== Excerpted records

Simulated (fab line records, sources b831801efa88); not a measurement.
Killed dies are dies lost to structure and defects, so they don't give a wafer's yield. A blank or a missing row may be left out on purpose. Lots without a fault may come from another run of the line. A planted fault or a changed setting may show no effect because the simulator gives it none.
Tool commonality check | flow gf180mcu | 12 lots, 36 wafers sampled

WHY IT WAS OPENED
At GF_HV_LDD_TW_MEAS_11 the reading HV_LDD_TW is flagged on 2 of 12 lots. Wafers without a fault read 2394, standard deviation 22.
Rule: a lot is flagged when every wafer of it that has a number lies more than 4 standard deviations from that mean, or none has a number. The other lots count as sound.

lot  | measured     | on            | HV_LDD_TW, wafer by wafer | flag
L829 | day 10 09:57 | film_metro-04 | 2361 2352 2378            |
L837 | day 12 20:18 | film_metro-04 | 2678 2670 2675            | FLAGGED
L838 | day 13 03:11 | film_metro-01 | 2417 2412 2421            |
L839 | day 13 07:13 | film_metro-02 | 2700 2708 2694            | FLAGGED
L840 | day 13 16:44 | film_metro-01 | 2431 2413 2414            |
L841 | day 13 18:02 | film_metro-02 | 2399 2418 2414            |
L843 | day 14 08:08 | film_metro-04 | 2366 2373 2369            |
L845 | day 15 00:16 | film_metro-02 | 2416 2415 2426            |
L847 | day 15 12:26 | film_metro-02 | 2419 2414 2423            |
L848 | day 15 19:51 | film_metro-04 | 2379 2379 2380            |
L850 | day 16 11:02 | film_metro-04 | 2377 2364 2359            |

====

* [Requirement] Take the lines above from the one containing "WHY IT WAS OPENED" down to the one containing "L848 | day 15", and transcribe them exactly, both ends included.

* [Task result]
WHY IT WAS OPENED
At GF_HV_LDD_TW_MEAS_11 the reading HV_LDD_TW is flagged on 2 of 12 lots. Wafers without a fault read 2394, standard deviation 22.
Rule: a lot is flagged when every wafer of it that has a number lies more than 4 standard deviations from that mean, or none has a number. The other lots count as sound.

lot  | measured     | on            | HV_LDD_TW, wafer by wafer | flag
L829 | day 10 09:57 | film_metro-04 | 2361 2352 2378            |
L837 | day 12 20:18 | film_metro-04 | 2678 2670 2675            | FLAGGED
L838 | day 13 03:11 | film_metro-01 | 2417 2412 2421            |
L839 | day 13 07:13 | film_metro-02 | 2700 2708 2694            | FLAGGED
L840 | day 13 16:44 | film_metro-01 | 2431 2413 2414            |
L841 | day 13 18:02 | film_metro-02 | 2399 2418 2414            |
L843 | day 14 08:08 | film_metro-04 | 2366 2373 2369            |
L845 | day 15 00:16 | film_metro-02 | 2416 2415 2426            |
L847 | day 15 12:26 | film_metro-02 | 2419 2414 2423            |
L848 | day 15 19:51 | film_metro-04 | 2379 2379 2380            |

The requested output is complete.